(Source information)

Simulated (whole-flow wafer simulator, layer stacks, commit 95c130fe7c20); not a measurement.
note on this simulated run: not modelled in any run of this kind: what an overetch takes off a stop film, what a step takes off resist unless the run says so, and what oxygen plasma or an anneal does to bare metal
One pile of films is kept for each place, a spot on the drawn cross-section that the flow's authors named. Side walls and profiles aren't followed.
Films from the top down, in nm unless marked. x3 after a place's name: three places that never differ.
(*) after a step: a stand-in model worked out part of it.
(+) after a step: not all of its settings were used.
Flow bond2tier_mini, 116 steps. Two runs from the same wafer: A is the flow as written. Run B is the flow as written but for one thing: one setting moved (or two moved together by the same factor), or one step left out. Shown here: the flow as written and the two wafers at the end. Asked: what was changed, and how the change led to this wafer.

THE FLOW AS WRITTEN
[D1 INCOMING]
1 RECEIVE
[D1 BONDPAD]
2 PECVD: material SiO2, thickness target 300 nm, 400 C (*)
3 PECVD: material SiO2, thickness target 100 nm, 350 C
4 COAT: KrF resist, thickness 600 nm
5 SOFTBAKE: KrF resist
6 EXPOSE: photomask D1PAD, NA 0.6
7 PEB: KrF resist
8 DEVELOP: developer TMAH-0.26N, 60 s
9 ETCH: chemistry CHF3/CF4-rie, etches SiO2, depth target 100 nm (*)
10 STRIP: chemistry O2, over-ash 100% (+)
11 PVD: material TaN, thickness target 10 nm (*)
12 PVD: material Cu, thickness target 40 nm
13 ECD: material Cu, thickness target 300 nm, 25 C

(End Source information)

Task item
Every record above needs to be given again exactly.

Expected answer
Simulated (whole-flow wafer simulator, layer stacks, commit 95c130fe7c20); not a measurement.
note on this simulated run: not modelled in any run of this kind: what an overetch takes off a stop film, what a step takes off resist unless the run says so, and what oxygen plasma or an anneal does to bare metal
One pile of films is kept for each place, a spot on the drawn cross-section that the flow's authors named. Side walls and profiles aren't followed.
Films from the top down, in nm unless marked. x3 after a place's name: three places that never differ.
(*) after a step: a stand-in model worked out part of it.
(+) after a step: not all of its settings were used.
Flow bond2tier_mini, 116 steps. Two runs from the same wafer: A is the flow as written. Run B is the flow as written but for one thing: one setting moved (or two moved together by the same factor), or one step left out. Shown here: the flow as written and the two wafers at the end. Asked: what was changed, and how the change led to this wafer.

THE FLOW AS WRITTEN
[D1 INCOMING]
1 RECEIVE
[D1 BONDPAD]
2 PECVD: material SiO2, thickness target 300 nm, 400 C (*)
3 PECVD: material SiO2, thickness target 100 nm, 350 C
4 COAT: KrF resist, thickness 600 nm
5 SOFTBAKE: KrF resist
6 EXPOSE: photomask D1PAD, NA 0.6
7 PEB: KrF resist
8 DEVELOP: developer TMAH-0.26N, 60 s
9 ETCH: chemistry CHF3/CF4-rie, etches SiO2, depth target 100 nm (*)
10 STRIP: chemistry O2, over-ash 100% (+)
11 PVD: material TaN, thickness target 10 nm (*)
12 PVD: material Cu, thickness target 40 nm
13 ECD: material Cu, thickness target 300 nm, 25 C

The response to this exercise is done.